Raw data START
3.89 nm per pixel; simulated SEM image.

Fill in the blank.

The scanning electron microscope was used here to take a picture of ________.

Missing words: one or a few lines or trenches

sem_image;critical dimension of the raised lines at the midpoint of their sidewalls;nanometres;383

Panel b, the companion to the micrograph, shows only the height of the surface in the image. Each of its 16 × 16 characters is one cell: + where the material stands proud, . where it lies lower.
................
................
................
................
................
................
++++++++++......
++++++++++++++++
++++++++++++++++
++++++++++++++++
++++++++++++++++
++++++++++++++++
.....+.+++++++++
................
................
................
Raw data END

• Work instruction: Output the data exactly, from the first line through the line that holds "Missing words: one or a few lines or trenches", so that no later line appears.

• Task solution:
3.89 nm per pixel; simulated SEM image.

Fill in the blank.

The scanning electron microscope was used here to take a picture of ________.

Missing words: one or a few lines or trenches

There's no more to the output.